### Work item
Every record below needs to be printed again exactly.

### Supplied material
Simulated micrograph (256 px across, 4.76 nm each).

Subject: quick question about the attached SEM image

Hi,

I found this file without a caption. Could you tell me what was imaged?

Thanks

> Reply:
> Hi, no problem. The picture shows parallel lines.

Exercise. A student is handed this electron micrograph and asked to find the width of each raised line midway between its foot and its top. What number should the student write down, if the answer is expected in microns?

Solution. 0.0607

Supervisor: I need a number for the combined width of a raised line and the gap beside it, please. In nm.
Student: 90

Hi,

### Task solution
Simulated micrograph (256 px across, 4.76 nm each).

Subject: quick question about the attached SEM image

Hi,

I found this file without a caption. Could you tell me what was imaged?

Thanks

> Reply:
> Hi, no problem. The picture shows parallel lines.

Exercise. A student is handed this electron micrograph and asked to find the width of each raised line midway between its foot and its top. What number should the student write down, if the answer is expected in microns?

Solution. 0.0607

Supervisor: I need a number for the combined width of a raised line and the gap beside it, please. In nm.
Student: 90

Hi,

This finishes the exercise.